WORK ITEM: Lines from the beginning of the data through the line containing "Finding: 18.8 nanometers" are to be copied exactly, with no other line included.

• • • • •

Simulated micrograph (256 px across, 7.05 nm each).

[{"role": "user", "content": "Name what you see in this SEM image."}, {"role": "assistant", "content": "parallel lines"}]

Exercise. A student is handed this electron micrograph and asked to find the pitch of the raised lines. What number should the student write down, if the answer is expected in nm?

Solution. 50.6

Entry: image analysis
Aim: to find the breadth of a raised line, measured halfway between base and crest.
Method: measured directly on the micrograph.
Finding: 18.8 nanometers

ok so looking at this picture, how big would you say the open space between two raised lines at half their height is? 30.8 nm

• • • • •

RESULT:
Simulated micrograph (256 px across, 7.05 nm each).

[{"role": "user", "content": "Name what you see in this SEM image."}, {"role": "assistant", "content": "parallel lines"}]

Exercise. A student is handed this electron micrograph and asked to find the pitch of the raised lines. What number should the student write down, if the answer is expected in nm?

Solution. 50.6

Entry: image analysis
Aim: to find the breadth of a raised line, measured halfway between base and crest.
Method: measured directly on the micrograph.
Finding: 18.8 nanometers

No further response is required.